*Requirement*:
Every line of the records below from the line with "(*) after a" up to and including the line with "24 PEB: 130 C, 60 s (*)" must be reproduced exactly, and no line outside that range.

━━━━
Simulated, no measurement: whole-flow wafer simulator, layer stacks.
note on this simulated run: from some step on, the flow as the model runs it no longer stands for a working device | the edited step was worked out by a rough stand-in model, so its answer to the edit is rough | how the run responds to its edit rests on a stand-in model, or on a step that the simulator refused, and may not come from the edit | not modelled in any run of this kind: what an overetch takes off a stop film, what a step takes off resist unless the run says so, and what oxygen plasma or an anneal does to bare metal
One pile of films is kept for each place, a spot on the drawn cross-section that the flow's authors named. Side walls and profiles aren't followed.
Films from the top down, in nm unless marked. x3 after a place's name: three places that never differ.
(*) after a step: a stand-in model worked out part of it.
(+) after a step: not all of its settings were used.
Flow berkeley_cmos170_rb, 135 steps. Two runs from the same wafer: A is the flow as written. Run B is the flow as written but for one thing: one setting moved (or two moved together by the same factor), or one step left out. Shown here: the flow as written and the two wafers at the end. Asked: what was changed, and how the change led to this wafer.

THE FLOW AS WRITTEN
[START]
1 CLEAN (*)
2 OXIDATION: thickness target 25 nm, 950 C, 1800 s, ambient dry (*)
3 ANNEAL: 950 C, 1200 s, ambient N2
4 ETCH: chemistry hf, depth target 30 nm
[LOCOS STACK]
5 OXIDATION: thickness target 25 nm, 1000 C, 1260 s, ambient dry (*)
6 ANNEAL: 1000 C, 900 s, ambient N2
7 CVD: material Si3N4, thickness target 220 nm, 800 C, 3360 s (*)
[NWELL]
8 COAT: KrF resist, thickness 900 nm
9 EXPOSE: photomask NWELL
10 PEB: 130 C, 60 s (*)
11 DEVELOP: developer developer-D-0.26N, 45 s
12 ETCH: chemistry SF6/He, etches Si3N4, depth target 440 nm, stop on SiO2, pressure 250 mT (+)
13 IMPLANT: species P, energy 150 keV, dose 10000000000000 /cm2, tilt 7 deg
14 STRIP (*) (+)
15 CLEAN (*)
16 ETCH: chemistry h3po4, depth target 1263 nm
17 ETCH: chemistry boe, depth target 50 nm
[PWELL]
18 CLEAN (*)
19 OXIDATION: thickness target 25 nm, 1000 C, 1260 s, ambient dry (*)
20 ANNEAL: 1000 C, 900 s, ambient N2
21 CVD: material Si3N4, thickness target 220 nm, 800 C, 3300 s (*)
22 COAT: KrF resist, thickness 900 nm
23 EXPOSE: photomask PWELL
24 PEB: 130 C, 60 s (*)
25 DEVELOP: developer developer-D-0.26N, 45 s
━━━━

*Your solution*:
(*) after a step: a stand-in model worked out part of it.
(+) after a step: not all of its settings were used.
Flow berkeley_cmos170_rb, 135 steps. Two runs from the same wafer: A is the flow as written. Run B is the flow as written but for one thing: one setting moved (or two moved together by the same factor), or one step left out. Shown here: the flow as written and the two wafers at the end. Asked: what was changed, and how the change led to this wafer.

THE FLOW AS WRITTEN
[START]
1 CLEAN (*)
2 OXIDATION: thickness target 25 nm, 950 C, 1800 s, ambient dry (*)
3 ANNEAL: 950 C, 1200 s, ambient N2
4 ETCH: chemistry hf, depth target 30 nm
[LOCOS STACK]
5 OXIDATION: thickness target 25 nm, 1000 C, 1260 s, ambient dry (*)
6 ANNEAL: 1000 C, 900 s, ambient N2
7 CVD: material Si3N4, thickness target 220 nm, 800 C, 3360 s (*)
[NWELL]
8 COAT: KrF resist, thickness 900 nm
9 EXPOSE: photomask NWELL
10 PEB: 130 C, 60 s (*)
11 DEVELOP: developer developer-D-0.26N, 45 s
12 ETCH: chemistry SF6/He, etches Si3N4, depth target 440 nm, stop on SiO2, pressure 250 mT (+)
13 IMPLANT: species P, energy 150 keV, dose 10000000000000 /cm2, tilt 7 deg
14 STRIP (*) (+)
15 CLEAN (*)
16 ETCH: chemistry h3po4, depth target 1263 nm
17 ETCH: chemistry boe, depth target 50 nm
[PWELL]
18 CLEAN (*)
19 OXIDATION: thickness target 25 nm, 1000 C, 1260 s, ambient dry (*)
20 ANNEAL: 1000 C, 900 s, ambient N2
21 CVD: material Si3N4, thickness target 220 nm, 800 C, 3300 s (*)
22 COAT: KrF resist, thickness 900 nm
23 EXPOSE: photomask PWELL
24 PEB: 130 C, 60 s (*)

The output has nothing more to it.